» **Supplied data**:
◇ ◇ ◇ ◇ ◇ ◇ ◇
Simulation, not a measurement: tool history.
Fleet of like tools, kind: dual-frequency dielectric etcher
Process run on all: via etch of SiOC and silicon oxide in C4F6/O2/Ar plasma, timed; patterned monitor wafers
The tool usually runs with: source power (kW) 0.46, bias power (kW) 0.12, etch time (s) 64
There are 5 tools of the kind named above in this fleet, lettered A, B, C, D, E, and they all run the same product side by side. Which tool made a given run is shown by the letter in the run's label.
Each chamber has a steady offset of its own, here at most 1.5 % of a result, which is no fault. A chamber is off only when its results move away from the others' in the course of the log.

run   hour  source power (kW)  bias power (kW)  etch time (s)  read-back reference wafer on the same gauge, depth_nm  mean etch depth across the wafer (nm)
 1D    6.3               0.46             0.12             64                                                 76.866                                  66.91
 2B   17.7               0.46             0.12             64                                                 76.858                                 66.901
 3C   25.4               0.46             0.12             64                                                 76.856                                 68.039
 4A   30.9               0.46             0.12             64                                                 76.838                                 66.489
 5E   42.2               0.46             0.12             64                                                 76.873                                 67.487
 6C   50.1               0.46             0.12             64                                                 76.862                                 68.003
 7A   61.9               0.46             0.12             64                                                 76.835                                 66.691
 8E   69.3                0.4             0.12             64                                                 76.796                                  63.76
◇ ◇ ◇ ◇ ◇ ◇ ◇

» **Requirement**:
An exact copy of all the records above is the required answer.

» **Answer area**:
Simulation, not a measurement: tool history.
Fleet of like tools, kind: dual-frequency dielectric etcher
Process run on all: via etch of SiOC and silicon oxide in C4F6/O2/Ar plasma, timed; patterned monitor wafers
The tool usually runs with: source power (kW) 0.46, bias power (kW) 0.12, etch time (s) 64
There are 5 tools of the kind named above in this fleet, lettered A, B, C, D, E, and they all run the same product side by side. Which tool made a given run is shown by the letter in the run's label.
Each chamber has a steady offset of its own, here at most 1.5 % of a result, which is no fault. A chamber is off only when its results move away from the others' in the course of the log.

run   hour  source power (kW)  bias power (kW)  etch time (s)  read-back reference wafer on the same gauge, depth_nm  mean etch depth across the wafer (nm)
 1D    6.3               0.46             0.12             64                                                 76.866                                  66.91
 2B   17.7               0.46             0.12             64                                                 76.858                                 66.901
 3C   25.4               0.46             0.12             64                                                 76.856                                 68.039
 4A   30.9               0.46             0.12             64                                                 76.838                                 66.489
 5E   42.2               0.46             0.12             64                                                 76.873                                 67.487
 6C   50.1               0.46             0.12             64                                                 76.862                                 68.003
 7A   61.9               0.46             0.12             64                                                 76.835                                 66.691
 8E   69.3                0.4             0.12             64                                                 76.796                                  63.76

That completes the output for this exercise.